→ Requirement
Output each record exactly. Leave none out.

↓
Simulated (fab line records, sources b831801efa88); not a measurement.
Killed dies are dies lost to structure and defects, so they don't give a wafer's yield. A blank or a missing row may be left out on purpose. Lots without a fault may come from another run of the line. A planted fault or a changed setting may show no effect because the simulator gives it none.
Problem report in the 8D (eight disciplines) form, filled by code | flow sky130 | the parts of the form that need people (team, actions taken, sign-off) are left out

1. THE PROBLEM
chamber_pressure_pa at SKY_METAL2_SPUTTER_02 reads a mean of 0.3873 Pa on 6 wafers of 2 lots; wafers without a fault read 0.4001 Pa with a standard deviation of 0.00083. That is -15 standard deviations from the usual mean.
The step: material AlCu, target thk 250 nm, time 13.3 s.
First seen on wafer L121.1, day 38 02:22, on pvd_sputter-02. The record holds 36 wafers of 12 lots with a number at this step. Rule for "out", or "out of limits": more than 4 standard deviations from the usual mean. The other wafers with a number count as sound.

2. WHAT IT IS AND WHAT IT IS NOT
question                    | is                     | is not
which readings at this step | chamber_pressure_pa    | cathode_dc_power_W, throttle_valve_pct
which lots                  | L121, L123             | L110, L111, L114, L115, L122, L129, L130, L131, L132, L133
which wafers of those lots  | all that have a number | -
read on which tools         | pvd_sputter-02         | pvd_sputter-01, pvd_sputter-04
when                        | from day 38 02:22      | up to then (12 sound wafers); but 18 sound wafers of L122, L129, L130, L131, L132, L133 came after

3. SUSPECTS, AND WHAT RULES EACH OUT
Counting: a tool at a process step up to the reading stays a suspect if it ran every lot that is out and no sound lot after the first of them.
↑

→ Written response
Simulated (fab line records, sources b831801efa88); not a measurement.
Killed dies are dies lost to structure and defects, so they don't give a wafer's yield. A blank or a missing row may be left out on purpose. Lots without a fault may come from another run of the line. A planted fault or a changed setting may show no effect because the simulator gives it none.
Problem report in the 8D (eight disciplines) form, filled by code | flow sky130 | the parts of the form that need people (team, actions taken, sign-off) are left out

1. THE PROBLEM
chamber_pressure_pa at SKY_METAL2_SPUTTER_02 reads a mean of 0.3873 Pa on 6 wafers of 2 lots; wafers without a fault read 0.4001 Pa with a standard deviation of 0.00083. That is -15 standard deviations from the usual mean.
The step: material AlCu, target thk 250 nm, time 13.3 s.
First seen on wafer L121.1, day 38 02:22, on pvd_sputter-02. The record holds 36 wafers of 12 lots with a number at this step. Rule for "out", or "out of limits": more than 4 standard deviations from the usual mean. The other wafers with a number count as sound.

2. WHAT IT IS AND WHAT IT IS NOT
question                    | is                     | is not
which readings at this step | chamber_pressure_pa    | cathode_dc_power_W, throttle_valve_pct
which lots                  | L121, L123             | L110, L111, L114, L115, L122, L129, L130, L131, L132, L133
which wafers of those lots  | all that have a number | -
read on which tools         | pvd_sputter-02         | pvd_sputter-01, pvd_sputter-04
when                        | from day 38 02:22      | up to then (12 sound wafers); but 18 sound wafers of L122, L129, L130, L131, L132, L133 came after

3. SUSPECTS, AND WHAT RULES EACH OUT
Counting: a tool at a process step up to the reading stays a suspect if it ran every lot that is out and no sound lot after the first of them.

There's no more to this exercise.